+ + + +
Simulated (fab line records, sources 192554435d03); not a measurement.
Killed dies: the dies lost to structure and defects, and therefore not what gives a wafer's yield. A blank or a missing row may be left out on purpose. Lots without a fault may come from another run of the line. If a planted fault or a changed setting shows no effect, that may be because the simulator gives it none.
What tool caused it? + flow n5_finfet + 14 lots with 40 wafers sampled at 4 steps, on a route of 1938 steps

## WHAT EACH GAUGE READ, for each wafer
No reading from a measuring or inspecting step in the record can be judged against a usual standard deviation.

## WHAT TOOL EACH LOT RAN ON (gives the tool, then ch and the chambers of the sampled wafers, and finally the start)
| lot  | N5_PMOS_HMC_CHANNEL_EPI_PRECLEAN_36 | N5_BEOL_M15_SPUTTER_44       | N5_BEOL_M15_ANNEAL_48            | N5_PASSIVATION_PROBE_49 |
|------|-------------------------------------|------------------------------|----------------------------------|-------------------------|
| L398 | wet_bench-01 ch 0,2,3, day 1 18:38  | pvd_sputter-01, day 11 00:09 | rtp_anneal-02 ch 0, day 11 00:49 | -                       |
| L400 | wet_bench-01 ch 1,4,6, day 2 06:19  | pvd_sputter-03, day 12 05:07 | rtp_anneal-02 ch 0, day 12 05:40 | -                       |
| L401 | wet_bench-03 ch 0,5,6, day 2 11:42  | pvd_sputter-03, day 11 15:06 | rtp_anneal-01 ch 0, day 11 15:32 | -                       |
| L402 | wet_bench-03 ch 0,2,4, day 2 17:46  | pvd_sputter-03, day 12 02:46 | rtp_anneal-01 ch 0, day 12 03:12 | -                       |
+ + + +

REQUIREMENT — Each entry should be written out again exactly, with no word left out.

RESPONSE BOX —
Simulated (fab line records, sources 192554435d03); not a measurement.
Killed dies: the dies lost to structure and defects, and therefore not what gives a wafer's yield. A blank or a missing row may be left out on purpose. Lots without a fault may come from another run of the line. If a planted fault or a changed setting shows no effect, that may be because the simulator gives it none.
What tool caused it? + flow n5_finfet + 14 lots with 40 wafers sampled at 4 steps, on a route of 1938 steps

## WHAT EACH GAUGE READ, for each wafer
No reading from a measuring or inspecting step in the record can be judged against a usual standard deviation.

## WHAT TOOL EACH LOT RAN ON (gives the tool, then ch and the chambers of the sampled wafers, and finally the start)
| lot  | N5_PMOS_HMC_CHANNEL_EPI_PRECLEAN_36 | N5_BEOL_M15_SPUTTER_44       | N5_BEOL_M15_ANNEAL_48            | N5_PASSIVATION_PROBE_49 |
|------|-------------------------------------|------------------------------|----------------------------------|-------------------------|
| L398 | wet_bench-01 ch 0,2,3, day 1 18:38  | pvd_sputter-01, day 11 00:09 | rtp_anneal-02 ch 0, day 11 00:49 | -                       |
| L400 | wet_bench-01 ch 1,4,6, day 2 06:19  | pvd_sputter-03, day 12 05:07 | rtp_anneal-02 ch 0, day 12 05:40 | -                       |
| L401 | wet_bench-03 ch 0,5,6, day 2 11:42  | pvd_sputter-03, day 11 15:06 | rtp_anneal-01 ch 0, day 11 15:32 | -                       |
| L402 | wet_bench-03 ch 0,2,4, day 2 17:46  | pvd_sputter-03, day 12 02:46 | rtp_anneal-01 ch 0, day 12 03:12 | -                       |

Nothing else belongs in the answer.